• • • • • • •

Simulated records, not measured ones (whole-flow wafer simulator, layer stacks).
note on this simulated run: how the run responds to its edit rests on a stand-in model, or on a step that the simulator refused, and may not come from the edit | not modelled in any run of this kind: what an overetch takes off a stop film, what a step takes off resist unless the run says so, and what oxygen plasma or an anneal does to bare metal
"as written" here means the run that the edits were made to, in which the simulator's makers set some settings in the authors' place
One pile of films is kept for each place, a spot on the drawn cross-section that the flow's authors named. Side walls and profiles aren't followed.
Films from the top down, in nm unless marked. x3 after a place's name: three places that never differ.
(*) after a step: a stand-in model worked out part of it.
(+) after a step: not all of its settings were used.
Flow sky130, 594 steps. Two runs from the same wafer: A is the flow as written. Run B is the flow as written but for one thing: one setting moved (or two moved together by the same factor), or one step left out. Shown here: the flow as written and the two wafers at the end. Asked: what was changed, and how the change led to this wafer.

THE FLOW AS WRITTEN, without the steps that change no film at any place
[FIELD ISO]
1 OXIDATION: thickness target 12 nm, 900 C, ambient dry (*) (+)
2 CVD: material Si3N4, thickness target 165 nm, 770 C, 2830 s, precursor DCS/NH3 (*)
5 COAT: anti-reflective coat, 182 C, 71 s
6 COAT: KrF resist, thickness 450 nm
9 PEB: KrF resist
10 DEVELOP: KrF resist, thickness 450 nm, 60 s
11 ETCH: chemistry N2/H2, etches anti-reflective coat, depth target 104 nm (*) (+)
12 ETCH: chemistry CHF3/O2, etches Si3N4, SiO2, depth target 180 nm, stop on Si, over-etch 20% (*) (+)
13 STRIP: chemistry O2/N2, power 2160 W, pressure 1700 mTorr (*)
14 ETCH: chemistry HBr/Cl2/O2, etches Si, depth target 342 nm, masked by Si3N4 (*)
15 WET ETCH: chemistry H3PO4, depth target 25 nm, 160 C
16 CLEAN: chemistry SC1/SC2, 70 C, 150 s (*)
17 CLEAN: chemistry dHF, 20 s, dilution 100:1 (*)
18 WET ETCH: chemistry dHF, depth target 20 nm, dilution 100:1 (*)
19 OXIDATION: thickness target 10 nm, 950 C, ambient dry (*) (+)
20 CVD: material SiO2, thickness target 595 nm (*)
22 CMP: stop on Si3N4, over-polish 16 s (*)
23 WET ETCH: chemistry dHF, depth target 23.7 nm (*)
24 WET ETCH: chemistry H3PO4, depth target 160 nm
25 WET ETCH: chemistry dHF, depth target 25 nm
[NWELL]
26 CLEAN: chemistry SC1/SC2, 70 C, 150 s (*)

• • • • • • •

Repeat, exactly as they stand above, the lines from the line with "[FIELD ISO]" to the line with "11 ETCH: chemistry", both lines included.

§ **WRITTEN SOLUTION**:
[FIELD ISO]
1 OXIDATION: thickness target 12 nm, 900 C, ambient dry (*) (+)
2 CVD: material Si3N4, thickness target 165 nm, 770 C, 2830 s, precursor DCS/NH3 (*)
5 COAT: anti-reflective coat, 182 C, 71 s
6 COAT: KrF resist, thickness 450 nm
9 PEB: KrF resist
10 DEVELOP: KrF resist, thickness 450 nm, 60 s
11 ETCH: chemistry N2/H2, etches anti-reflective coat, depth target 104 nm (*) (+)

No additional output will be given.